→ **PROVIDED MATERIAL**
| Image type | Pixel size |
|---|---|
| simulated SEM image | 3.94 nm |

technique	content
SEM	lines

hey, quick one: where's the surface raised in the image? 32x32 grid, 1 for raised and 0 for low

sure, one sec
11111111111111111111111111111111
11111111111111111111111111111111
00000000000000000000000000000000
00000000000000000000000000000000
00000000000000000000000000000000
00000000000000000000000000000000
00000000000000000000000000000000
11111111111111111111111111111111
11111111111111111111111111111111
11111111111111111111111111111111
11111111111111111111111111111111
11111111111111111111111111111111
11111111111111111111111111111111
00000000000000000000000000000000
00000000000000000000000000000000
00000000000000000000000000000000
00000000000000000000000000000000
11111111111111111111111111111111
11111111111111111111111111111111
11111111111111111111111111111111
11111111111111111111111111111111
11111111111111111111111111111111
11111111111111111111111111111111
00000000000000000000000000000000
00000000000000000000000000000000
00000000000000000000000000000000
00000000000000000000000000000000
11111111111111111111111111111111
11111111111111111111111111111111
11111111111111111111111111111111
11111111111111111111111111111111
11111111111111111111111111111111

→ **ACTION ITEM**
Transcribe every record verbatim.

→ **TASK OUTPUT**
| Image type | Pixel size |
|---|---|
| simulated SEM image | 3.94 nm |

technique	content
SEM	lines

hey, quick one: where's the surface raised in the image? 32x32 grid, 1 for raised and 0 for low

sure, one sec
11111111111111111111111111111111
11111111111111111111111111111111
00000000000000000000000000000000
00000000000000000000000000000000
00000000000000000000000000000000
00000000000000000000000000000000
00000000000000000000000000000000
11111111111111111111111111111111
11111111111111111111111111111111
11111111111111111111111111111111
11111111111111111111111111111111
11111111111111111111111111111111
11111111111111111111111111111111
00000000000000000000000000000000
00000000000000000000000000000000
00000000000000000000000000000000
00000000000000000000000000000000
11111111111111111111111111111111
11111111111111111111111111111111
11111111111111111111111111111111
11111111111111111111111111111111
11111111111111111111111111111111
11111111111111111111111111111111
00000000000000000000000000000000
00000000000000000000000000000000
00000000000000000000000000000000
00000000000000000000000000000000
11111111111111111111111111111111
11111111111111111111111111111111
11111111111111111111111111111111
11111111111111111111111111111111
11111111111111111111111111111111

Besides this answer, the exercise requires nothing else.